→ **Action item**:
Write out the whole listing. Leave out nothing.

→ **Provided records**:
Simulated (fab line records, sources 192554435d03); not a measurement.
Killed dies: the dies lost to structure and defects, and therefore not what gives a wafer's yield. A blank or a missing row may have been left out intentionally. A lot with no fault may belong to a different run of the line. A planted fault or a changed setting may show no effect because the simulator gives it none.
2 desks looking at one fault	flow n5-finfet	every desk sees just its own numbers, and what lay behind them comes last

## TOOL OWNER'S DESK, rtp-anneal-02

→ **Answer space**:
Simulated (fab line records, sources 192554435d03); not a measurement.
Killed dies: the dies lost to structure and defects, and therefore not what gives a wafer's yield. A blank or a missing row may have been left out intentionally. A lot with no fault may belong to a different run of the line. A planted fault or a changed setting may show no effect because the simulator gives it none.
2 desks looking at one fault	flow n5-finfet	every desk sees just its own numbers, and what lay behind them comes last

## TOOL OWNER'S DESK, rtp-anneal-02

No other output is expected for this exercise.